◆ Information supplied
§ §

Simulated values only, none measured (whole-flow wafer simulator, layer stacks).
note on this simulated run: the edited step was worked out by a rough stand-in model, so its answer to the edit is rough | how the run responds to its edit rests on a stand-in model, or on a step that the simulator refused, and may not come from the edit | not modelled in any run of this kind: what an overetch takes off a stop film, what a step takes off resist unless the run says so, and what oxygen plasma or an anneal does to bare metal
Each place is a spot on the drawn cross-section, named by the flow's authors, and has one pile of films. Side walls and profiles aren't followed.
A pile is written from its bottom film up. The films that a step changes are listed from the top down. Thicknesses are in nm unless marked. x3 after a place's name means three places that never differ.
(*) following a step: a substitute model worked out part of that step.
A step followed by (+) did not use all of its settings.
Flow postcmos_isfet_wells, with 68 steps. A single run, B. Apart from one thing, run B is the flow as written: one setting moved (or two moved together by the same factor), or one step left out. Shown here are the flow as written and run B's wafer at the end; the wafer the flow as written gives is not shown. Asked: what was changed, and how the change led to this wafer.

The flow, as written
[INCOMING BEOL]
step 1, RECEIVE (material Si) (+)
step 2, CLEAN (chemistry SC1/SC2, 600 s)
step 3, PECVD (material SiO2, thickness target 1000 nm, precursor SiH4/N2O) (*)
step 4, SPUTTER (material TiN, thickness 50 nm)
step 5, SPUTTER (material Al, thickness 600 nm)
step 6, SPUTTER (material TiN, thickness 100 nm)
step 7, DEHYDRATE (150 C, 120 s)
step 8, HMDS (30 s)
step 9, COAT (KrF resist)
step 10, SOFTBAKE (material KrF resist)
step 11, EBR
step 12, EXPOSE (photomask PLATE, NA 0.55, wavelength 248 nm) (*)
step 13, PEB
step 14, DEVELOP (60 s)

§ §

◆ Activity
Give the listing above again, word for word.

◆ Answer section
Simulated values only, none measured (whole-flow wafer simulator, layer stacks).
note on this simulated run: the edited step was worked out by a rough stand-in model, so its answer to the edit is rough | how the run responds to its edit rests on a stand-in model, or on a step that the simulator refused, and may not come from the edit | not modelled in any run of this kind: what an overetch takes off a stop film, what a step takes off resist unless the run says so, and what oxygen plasma or an anneal does to bare metal
Each place is a spot on the drawn cross-section, named by the flow's authors, and has one pile of films. Side walls and profiles aren't followed.
A pile is written from its bottom film up. The films that a step changes are listed from the top down. Thicknesses are in nm unless marked. x3 after a place's name means three places that never differ.
(*) following a step: a substitute model worked out part of that step.
A step followed by (+) did not use all of its settings.
Flow postcmos_isfet_wells, with 68 steps. A single run, B. Apart from one thing, run B is the flow as written: one setting moved (or two moved together by the same factor), or one step left out. Shown here are the flow as written and run B's wafer at the end; the wafer the flow as written gives is not shown. Asked: what was changed, and how the change led to this wafer.

The flow, as written
[INCOMING BEOL]
step 1, RECEIVE (material Si) (+)
step 2, CLEAN (chemistry SC1/SC2, 600 s)
step 3, PECVD (material SiO2, thickness target 1000 nm, precursor SiH4/N2O) (*)
step 4, SPUTTER (material TiN, thickness 50 nm)
step 5, SPUTTER (material Al, thickness 600 nm)
step 6, SPUTTER (material TiN, thickness 100 nm)
step 7, DEHYDRATE (150 C, 120 s)
step 8, HMDS (30 s)
step 9, COAT (KrF resist)
step 10, SOFTBAKE (material KrF resist)
step 11, EBR
step 12, EXPOSE (photomask PLATE, NA 0.55, wavelength 248 nm) (*)
step 13, PEB
step 14, DEVELOP (60 s)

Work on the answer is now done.